Activity >> Repeat exactly, and only, the lines of the entries below from the one with "day 6 11:47" through the one with "day 10 16:50", both ends included.

Entries supplied >>
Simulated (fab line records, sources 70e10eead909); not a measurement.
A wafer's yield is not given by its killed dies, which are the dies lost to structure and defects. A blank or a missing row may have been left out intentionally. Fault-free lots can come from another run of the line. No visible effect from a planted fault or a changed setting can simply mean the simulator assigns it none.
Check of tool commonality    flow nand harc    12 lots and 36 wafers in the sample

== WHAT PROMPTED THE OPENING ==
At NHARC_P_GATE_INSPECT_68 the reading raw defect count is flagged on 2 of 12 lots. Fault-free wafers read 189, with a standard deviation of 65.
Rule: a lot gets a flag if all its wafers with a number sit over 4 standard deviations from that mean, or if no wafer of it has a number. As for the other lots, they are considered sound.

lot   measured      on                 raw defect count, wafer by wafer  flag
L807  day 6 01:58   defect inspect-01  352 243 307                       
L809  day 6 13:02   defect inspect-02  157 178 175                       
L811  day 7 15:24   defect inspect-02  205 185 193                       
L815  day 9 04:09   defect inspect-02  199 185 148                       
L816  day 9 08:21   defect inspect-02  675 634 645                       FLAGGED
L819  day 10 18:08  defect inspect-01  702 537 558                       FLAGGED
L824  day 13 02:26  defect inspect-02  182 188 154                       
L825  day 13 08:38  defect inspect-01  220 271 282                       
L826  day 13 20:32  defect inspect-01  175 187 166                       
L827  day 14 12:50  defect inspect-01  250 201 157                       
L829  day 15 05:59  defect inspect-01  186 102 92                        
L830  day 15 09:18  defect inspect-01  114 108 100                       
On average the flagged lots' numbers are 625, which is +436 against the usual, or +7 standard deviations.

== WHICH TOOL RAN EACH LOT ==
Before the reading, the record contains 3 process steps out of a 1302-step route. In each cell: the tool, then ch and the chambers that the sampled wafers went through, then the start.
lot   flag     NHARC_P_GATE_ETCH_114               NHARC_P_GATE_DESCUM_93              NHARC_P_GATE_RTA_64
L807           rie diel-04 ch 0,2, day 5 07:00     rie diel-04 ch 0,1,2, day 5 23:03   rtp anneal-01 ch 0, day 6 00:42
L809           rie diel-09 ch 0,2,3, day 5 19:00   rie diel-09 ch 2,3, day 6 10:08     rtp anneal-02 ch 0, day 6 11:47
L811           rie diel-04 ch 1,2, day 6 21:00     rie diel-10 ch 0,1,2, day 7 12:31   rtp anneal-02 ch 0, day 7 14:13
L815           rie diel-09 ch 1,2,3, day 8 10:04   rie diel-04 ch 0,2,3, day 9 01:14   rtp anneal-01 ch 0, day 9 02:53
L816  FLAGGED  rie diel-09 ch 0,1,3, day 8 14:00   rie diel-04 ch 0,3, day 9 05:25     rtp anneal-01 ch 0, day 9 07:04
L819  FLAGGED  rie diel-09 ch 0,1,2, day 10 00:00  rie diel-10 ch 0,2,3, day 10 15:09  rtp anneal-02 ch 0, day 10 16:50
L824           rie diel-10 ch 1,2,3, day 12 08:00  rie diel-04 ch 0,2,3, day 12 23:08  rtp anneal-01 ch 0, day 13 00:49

Written answer >>
L809           rie diel-09 ch 0,2,3, day 5 19:00   rie diel-09 ch 2,3, day 6 10:08     rtp anneal-02 ch 0, day 6 11:47
L811           rie diel-04 ch 1,2, day 6 21:00     rie diel-10 ch 0,1,2, day 7 12:31   rtp anneal-02 ch 0, day 7 14:13
L815           rie diel-09 ch 1,2,3, day 8 10:04   rie diel-04 ch 0,2,3, day 9 01:14   rtp anneal-01 ch 0, day 9 02:53
L816  FLAGGED  rie diel-09 ch 0,1,3, day 8 14:00   rie diel-04 ch 0,3, day 9 05:25     rtp anneal-01 ch 0, day 9 07:04
L819  FLAGGED  rie diel-09 ch 0,1,2, day 10 00:00  rie diel-10 ch 0,2,3, day 10 15:09  rtp anneal-02 ch 0, day 10 16:50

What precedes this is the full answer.